· · · · · · ·
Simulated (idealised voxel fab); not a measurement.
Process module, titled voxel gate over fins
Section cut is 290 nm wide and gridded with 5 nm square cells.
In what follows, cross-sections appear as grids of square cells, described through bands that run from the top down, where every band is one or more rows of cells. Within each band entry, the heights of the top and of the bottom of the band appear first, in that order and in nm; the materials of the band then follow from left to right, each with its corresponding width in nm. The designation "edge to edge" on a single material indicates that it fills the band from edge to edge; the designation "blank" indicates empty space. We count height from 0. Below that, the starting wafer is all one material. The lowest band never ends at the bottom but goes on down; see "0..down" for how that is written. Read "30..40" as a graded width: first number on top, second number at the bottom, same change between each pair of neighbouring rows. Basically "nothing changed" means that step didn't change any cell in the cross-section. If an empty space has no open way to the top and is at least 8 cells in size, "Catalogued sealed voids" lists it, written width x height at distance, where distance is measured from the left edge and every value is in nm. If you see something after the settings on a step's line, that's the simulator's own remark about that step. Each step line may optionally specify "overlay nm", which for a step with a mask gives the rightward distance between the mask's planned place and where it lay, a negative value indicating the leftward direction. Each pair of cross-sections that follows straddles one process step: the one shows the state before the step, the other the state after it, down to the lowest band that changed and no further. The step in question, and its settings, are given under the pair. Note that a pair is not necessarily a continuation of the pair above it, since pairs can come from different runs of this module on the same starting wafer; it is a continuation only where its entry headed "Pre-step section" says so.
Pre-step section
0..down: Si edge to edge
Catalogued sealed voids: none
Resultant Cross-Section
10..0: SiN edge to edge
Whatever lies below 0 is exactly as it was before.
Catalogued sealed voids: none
· · · · · · ·

Search the listing above for the lines with "10..0: SiN edge to edge" and "Whatever lies below", then output those lines and all lines between them exactly.

10..0: SiN edge to edge
Whatever lies below 0 is exactly as it was before.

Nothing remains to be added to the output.